START Data provided

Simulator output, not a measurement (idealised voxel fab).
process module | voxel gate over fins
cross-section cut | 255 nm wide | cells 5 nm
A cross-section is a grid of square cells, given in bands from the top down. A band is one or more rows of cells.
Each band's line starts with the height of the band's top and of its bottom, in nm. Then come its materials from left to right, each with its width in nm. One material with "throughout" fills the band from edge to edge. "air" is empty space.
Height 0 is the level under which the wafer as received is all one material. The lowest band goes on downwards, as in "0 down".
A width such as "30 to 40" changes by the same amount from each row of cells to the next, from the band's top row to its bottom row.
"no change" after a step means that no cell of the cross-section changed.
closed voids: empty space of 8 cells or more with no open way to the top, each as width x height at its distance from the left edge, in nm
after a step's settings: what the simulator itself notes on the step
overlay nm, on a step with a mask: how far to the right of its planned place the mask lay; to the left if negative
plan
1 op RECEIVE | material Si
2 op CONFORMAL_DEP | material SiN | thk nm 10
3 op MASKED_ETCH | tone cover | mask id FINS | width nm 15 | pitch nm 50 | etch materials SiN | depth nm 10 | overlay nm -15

END Data provided

**Assignment:**
Copy out the listing above, line by line and exactly, from its first line to the line holding "2 op CONFORMAL_DEP | material SiN | thk nm 10", inclusive.

**Task output:**
Simulator output, not a measurement (idealised voxel fab).
process module | voxel gate over fins
cross-section cut | 255 nm wide | cells 5 nm
A cross-section is a grid of square cells, given in bands from the top down. A band is one or more rows of cells.
Each band's line starts with the height of the band's top and of its bottom, in nm. Then come its materials from left to right, each with its width in nm. One material with "throughout" fills the band from edge to edge. "air" is empty space.
Height 0 is the level under which the wafer as received is all one material. The lowest band goes on downwards, as in "0 down".
A width such as "30 to 40" changes by the same amount from each row of cells to the next, from the band's top row to its bottom row.
"no change" after a step means that no cell of the cross-section changed.
closed voids: empty space of 8 cells or more with no open way to the top, each as width x height at its distance from the left edge, in nm
after a step's settings: what the simulator itself notes on the step
overlay nm, on a step with a mask: how far to the right of its planned place the mask lay; to the left if negative
plan
1 op RECEIVE | material Si
2 op CONFORMAL_DEP | material SiN | thk nm 10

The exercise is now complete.